- ASSIGNMENT:
Set down the records that follow exactly and completely.

- DATASET:
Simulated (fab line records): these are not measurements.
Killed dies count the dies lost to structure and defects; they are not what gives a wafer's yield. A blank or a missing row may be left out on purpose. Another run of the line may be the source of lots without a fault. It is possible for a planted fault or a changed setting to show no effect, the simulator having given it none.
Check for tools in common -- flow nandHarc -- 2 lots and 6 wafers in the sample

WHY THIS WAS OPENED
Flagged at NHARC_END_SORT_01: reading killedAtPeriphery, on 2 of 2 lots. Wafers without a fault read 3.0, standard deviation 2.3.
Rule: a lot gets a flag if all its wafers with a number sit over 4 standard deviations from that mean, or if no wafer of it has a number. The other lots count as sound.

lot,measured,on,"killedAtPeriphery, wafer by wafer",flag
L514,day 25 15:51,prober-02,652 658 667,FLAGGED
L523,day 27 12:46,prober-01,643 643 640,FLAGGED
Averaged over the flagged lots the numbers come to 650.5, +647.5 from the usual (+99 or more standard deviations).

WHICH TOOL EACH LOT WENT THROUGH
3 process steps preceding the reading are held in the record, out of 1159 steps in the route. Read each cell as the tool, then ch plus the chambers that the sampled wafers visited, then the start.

- TASK RESPONSE:
Simulated (fab line records): these are not measurements.
Killed dies count the dies lost to structure and defects; they are not what gives a wafer's yield. A blank or a missing row may be left out on purpose. Another run of the line may be the source of lots without a fault. It is possible for a planted fault or a changed setting to show no effect, the simulator having given it none.
Check for tools in common -- flow nandHarc -- 2 lots and 6 wafers in the sample

WHY THIS WAS OPENED
Flagged at NHARC_END_SORT_01: reading killedAtPeriphery, on 2 of 2 lots. Wafers without a fault read 3.0, standard deviation 2.3.
Rule: a lot gets a flag if all its wafers with a number sit over 4 standard deviations from that mean, or if no wafer of it has a number. The other lots count as sound.

lot,measured,on,"killedAtPeriphery, wafer by wafer",flag
L514,day 25 15:51,prober-02,652 658 667,FLAGGED
L523,day 27 12:46,prober-01,643 643 640,FLAGGED
Averaged over the flagged lots the numbers come to 650.5, +647.5 from the usual (+99 or more standard deviations).

WHICH TOOL EACH LOT WENT THROUGH
3 process steps preceding the reading are held in the record, out of 1159 steps in the route. Read each cell as the tool, then ch plus the chambers that the sampled wafers visited, then the start.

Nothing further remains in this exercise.